### Assigned task
What is needed is an exact copy of the lines in the listing below, from the one with "heat passed by the chuck's channels, % of clean ones': 87.8" up to and including the one with "measured value less the no-hidden-state value, chuck_c: +1.5", with no other lines.

[[ Extracted data, beginning ]]

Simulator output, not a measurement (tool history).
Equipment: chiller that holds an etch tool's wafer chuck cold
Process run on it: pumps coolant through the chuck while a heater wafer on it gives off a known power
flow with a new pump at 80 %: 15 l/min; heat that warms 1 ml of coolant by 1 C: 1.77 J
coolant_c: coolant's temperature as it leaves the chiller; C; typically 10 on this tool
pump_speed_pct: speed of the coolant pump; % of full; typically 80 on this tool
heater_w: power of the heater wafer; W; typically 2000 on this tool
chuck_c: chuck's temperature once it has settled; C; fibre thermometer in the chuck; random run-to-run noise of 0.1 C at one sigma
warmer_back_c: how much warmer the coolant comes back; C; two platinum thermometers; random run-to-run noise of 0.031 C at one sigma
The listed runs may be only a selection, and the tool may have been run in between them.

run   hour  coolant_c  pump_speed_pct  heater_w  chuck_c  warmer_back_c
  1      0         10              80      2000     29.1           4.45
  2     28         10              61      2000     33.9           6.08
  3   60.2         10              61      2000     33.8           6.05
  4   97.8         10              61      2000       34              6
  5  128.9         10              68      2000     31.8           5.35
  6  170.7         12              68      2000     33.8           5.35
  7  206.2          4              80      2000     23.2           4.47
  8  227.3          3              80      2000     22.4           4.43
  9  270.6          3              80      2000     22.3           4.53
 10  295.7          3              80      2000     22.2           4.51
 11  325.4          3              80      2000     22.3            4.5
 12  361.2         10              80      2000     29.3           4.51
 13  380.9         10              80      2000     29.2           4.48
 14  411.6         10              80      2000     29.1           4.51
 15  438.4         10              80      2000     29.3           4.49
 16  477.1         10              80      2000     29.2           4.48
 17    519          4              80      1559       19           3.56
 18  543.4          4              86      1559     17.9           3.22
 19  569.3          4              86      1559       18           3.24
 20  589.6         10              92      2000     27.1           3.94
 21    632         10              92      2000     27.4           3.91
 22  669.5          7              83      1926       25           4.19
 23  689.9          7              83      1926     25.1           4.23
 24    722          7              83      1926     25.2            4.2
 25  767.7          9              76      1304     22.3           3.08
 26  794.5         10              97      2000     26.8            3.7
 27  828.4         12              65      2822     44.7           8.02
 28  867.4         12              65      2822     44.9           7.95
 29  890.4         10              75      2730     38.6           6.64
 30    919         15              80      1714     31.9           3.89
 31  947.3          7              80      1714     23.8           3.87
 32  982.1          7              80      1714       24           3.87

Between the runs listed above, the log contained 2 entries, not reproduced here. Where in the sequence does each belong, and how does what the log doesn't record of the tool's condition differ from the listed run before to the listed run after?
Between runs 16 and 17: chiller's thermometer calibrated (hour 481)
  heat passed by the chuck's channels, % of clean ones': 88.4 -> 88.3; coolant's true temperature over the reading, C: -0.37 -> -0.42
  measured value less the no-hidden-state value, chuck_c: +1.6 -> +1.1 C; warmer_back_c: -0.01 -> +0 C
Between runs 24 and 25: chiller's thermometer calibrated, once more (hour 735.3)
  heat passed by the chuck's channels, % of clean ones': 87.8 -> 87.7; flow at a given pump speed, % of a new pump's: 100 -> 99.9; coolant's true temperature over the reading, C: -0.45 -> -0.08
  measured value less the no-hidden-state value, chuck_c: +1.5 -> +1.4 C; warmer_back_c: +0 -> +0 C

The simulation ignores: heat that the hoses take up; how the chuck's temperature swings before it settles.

[[ Extracted data, end ]]

### Exercise solution
  heat passed by the chuck's channels, % of clean ones': 87.8 -> 87.7; flow at a given pump speed, % of a new pump's: 100 -> 99.9; coolant's true temperature over the reading, C: -0.45 -> -0.08
  measured value less the no-hidden-state value, chuck_c: +1.5 -> +1.4 C; warmer_back_c: +0 -> +0 C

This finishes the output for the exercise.